» **Requirement**: Copy out every record below, word for word.

» **Data section**:
---*---

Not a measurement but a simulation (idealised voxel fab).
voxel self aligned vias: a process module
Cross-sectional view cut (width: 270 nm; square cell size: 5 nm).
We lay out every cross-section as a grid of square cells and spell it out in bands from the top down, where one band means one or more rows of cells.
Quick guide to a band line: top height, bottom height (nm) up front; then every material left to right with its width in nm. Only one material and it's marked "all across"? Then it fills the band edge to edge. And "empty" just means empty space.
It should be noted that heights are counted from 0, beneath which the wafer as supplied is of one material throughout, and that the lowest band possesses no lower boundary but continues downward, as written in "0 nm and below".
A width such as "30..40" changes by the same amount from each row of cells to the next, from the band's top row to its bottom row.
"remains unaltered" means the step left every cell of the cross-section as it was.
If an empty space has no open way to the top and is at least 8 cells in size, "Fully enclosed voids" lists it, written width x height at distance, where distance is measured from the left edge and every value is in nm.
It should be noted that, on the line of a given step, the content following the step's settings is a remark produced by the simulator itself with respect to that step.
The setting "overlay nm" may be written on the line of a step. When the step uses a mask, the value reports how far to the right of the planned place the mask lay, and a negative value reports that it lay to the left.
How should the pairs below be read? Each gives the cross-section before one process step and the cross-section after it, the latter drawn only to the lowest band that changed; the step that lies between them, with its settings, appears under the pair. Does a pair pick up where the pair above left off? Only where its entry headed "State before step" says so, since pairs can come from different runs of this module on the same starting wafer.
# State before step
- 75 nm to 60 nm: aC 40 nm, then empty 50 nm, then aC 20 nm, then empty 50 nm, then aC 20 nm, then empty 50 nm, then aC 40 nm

---*---

» **Answer section**:
Not a measurement but a simulation (idealised voxel fab).
voxel self aligned vias: a process module
Cross-sectional view cut (width: 270 nm; square cell size: 5 nm).
We lay out every cross-section as a grid of square cells and spell it out in bands from the top down, where one band means one or more rows of cells.
Quick guide to a band line: top height, bottom height (nm) up front; then every material left to right with its width in nm. Only one material and it's marked "all across"? Then it fills the band edge to edge. And "empty" just means empty space.
It should be noted that heights are counted from 0, beneath which the wafer as supplied is of one material throughout, and that the lowest band possesses no lower boundary but continues downward, as written in "0 nm and below".
A width such as "30..40" changes by the same amount from each row of cells to the next, from the band's top row to its bottom row.
"remains unaltered" means the step left every cell of the cross-section as it was.
If an empty space has no open way to the top and is at least 8 cells in size, "Fully enclosed voids" lists it, written width x height at distance, where distance is measured from the left edge and every value is in nm.
It should be noted that, on the line of a given step, the content following the step's settings is a remark produced by the simulator itself with respect to that step.
The setting "overlay nm" may be written on the line of a step. When the step uses a mask, the value reports how far to the right of the planned place the mask lay, and a negative value reports that it lay to the left.
How should the pairs below be read? Each gives the cross-section before one process step and the cross-section after it, the latter drawn only to the lowest band that changed; the step that lies between them, with its settings, appears under the pair. Does a pair pick up where the pair above left off? Only where its entry headed "State before step" says so, since pairs can come from different runs of this module on the same starting wafer.
# State before step
- 75 nm to 60 nm: aC 40 nm, then empty 50 nm, then aC 20 nm, then empty 50 nm, then aC 20 nm, then empty 50 nm, then aC 40 nm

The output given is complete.